| Exercise |
From first line to last, retype the data exactly.

| Provided records |
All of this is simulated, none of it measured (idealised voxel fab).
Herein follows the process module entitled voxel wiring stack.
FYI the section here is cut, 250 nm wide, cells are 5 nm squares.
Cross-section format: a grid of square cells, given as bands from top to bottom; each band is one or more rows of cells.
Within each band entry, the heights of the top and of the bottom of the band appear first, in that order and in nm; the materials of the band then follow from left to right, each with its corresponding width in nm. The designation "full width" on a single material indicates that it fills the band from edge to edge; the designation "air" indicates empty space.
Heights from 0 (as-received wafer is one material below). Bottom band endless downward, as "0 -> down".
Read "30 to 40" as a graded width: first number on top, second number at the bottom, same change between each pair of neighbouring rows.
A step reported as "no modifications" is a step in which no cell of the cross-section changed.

| Answer section |
All of this is simulated, none of it measured (idealised voxel fab).
Herein follows the process module entitled voxel wiring stack.
FYI the section here is cut, 250 nm wide, cells are 5 nm squares.
Cross-section format: a grid of square cells, given as bands from top to bottom; each band is one or more rows of cells.
Within each band entry, the heights of the top and of the bottom of the band appear first, in that order and in nm; the materials of the band then follow from left to right, each with its corresponding width in nm. The designation "full width" on a single material indicates that it fills the band from edge to edge; the designation "air" indicates empty space.
Heights from 0 (as-received wafer is one material below). Bottom band endless downward, as "0 -> down".
Read "30 to 40" as a graded width: first number on top, second number at the bottom, same change between each pair of neighbouring rows.
A step reported as "no modifications" is a step in which no cell of the cross-section changed.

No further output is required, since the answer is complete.